(Brief) Below are some entries. Repeat exactly the lines from the one with "Process run on" through the one with "The tool may", and only those.

(Provided information begins)

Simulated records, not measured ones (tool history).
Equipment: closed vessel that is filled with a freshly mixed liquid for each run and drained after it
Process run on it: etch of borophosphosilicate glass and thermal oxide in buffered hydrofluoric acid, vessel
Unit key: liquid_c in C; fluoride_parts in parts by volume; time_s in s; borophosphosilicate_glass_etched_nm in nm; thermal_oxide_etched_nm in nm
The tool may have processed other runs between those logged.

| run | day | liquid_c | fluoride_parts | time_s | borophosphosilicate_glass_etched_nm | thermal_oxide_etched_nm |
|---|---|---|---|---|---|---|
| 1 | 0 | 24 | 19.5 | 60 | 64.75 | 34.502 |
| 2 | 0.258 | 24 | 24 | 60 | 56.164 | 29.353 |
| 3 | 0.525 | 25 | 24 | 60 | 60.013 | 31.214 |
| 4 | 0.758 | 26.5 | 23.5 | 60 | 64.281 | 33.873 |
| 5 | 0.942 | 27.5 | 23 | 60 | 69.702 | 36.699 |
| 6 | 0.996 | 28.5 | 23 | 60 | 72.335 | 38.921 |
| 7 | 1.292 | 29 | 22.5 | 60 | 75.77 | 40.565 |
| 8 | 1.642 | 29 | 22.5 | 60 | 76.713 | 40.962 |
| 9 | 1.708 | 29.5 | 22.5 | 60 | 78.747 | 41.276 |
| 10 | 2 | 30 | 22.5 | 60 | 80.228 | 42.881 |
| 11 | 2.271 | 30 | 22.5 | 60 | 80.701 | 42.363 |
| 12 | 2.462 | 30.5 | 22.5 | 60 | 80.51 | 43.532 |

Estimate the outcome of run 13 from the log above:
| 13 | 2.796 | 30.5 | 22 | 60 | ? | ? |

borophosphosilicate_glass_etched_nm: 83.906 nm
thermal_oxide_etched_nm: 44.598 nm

(Provided information ends)

(Exercise response)
Process run on it: etch of borophosphosilicate glass and thermal oxide in buffered hydrofluoric acid, vessel
Unit key: liquid_c in C; fluoride_parts in parts by volume; time_s in s; borophosphosilicate_glass_etched_nm in nm; thermal_oxide_etched_nm in nm
The tool may have processed other runs between those logged.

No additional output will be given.